Action item:
Restate all of the entries exactly, each line as it stands.

Material shown:
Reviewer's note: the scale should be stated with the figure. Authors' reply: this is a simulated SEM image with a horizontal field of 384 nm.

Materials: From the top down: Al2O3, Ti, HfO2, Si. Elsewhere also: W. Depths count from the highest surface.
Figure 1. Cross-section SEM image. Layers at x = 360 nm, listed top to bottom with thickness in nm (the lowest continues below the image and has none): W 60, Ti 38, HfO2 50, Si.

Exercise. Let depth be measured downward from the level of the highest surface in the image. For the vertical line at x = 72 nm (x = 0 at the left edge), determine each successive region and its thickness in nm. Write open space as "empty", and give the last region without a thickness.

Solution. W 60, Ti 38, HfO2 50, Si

Answer box:
Reviewer's note: the scale should be stated with the figure. Authors' reply: this is a simulated SEM image with a horizontal field of 384 nm.

Materials: From the top down: Al2O3, Ti, HfO2, Si. Elsewhere also: W. Depths count from the highest surface.
Figure 1. Cross-section SEM image. Layers at x = 360 nm, listed top to bottom with thickness in nm (the lowest continues below the image and has none): W 60, Ti 38, HfO2 50, Si.

Exercise. Let depth be measured downward from the level of the highest surface in the image. For the vertical line at x = 72 nm (x = 0 at the left edge), determine each successive region and its thickness in nm. Write open space as "empty", and give the last region without a thickness.

Solution. W 60, Ti 38, HfO2 50, Si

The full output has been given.